-- DATA FOR REVIEW --
- - -

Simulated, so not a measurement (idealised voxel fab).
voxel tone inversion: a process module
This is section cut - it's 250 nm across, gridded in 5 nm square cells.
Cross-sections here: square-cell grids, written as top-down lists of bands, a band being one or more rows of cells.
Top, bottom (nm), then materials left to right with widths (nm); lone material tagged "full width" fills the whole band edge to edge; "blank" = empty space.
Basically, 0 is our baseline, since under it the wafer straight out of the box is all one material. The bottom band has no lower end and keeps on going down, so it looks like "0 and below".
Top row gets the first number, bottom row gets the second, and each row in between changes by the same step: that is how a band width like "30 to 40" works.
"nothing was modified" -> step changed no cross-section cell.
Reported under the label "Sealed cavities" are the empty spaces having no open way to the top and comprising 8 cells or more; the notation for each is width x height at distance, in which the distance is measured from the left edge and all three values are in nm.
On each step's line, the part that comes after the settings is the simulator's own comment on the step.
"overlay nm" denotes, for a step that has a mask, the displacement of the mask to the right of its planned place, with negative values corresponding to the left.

- - -

Your answer should consist of every record, printed exactly as given.

Simulated, so not a measurement (idealised voxel fab).
voxel tone inversion: a process module
This is section cut - it's 250 nm across, gridded in 5 nm square cells.
Cross-sections here: square-cell grids, written as top-down lists of bands, a band being one or more rows of cells.
Top, bottom (nm), then materials left to right with widths (nm); lone material tagged "full width" fills the whole band edge to edge; "blank" = empty space.
Basically, 0 is our baseline, since under it the wafer straight out of the box is all one material. The bottom band has no lower end and keeps on going down, so it looks like "0 and below".
Top row gets the first number, bottom row gets the second, and each row in between changes by the same step: that is how a band width like "30 to 40" works.
"nothing was modified" -> step changed no cross-section cell.
Reported under the label "Sealed cavities" are the empty spaces having no open way to the top and comprising 8 cells or more; the notation for each is width x height at distance, in which the distance is measured from the left edge and all three values are in nm.
On each step's line, the part that comes after the settings is the simulator's own comment on the step.
"overlay nm" denotes, for a step that has a mask, the displacement of the mask to the right of its planned place, with negative values corresponding to the left.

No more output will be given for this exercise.